Record set —
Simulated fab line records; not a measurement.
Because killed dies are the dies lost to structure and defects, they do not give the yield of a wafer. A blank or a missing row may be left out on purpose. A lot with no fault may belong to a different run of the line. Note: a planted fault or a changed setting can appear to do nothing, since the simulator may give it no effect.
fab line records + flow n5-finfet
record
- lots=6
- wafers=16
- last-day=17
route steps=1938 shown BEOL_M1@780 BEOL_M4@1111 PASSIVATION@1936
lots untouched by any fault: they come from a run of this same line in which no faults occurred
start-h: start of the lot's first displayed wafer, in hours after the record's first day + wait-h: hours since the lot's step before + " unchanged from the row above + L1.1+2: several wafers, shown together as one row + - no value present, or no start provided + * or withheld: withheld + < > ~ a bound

Work order — Please set down the material above once more, word for word.

Written reply —
Simulated fab line records; not a measurement.
Because killed dies are the dies lost to structure and defects, they do not give the yield of a wafer. A blank or a missing row may be left out on purpose. A lot with no fault may belong to a different run of the line. Note: a planted fault or a changed setting can appear to do nothing, since the simulator may give it no effect.
fab line records + flow n5-finfet
record
- lots=6
- wafers=16
- last-day=17
route steps=1938 shown BEOL_M1@780 BEOL_M4@1111 PASSIVATION@1936
lots untouched by any fault: they come from a run of this same line in which no faults occurred
start-h: start of the lot's first displayed wafer, in hours after the record's first day + wait-h: hours since the lot's step before + " unchanged from the row above + L1.1+2: several wafers, shown together as one row + - no value present, or no start provided + * or withheld: withheld + < > ~ a bound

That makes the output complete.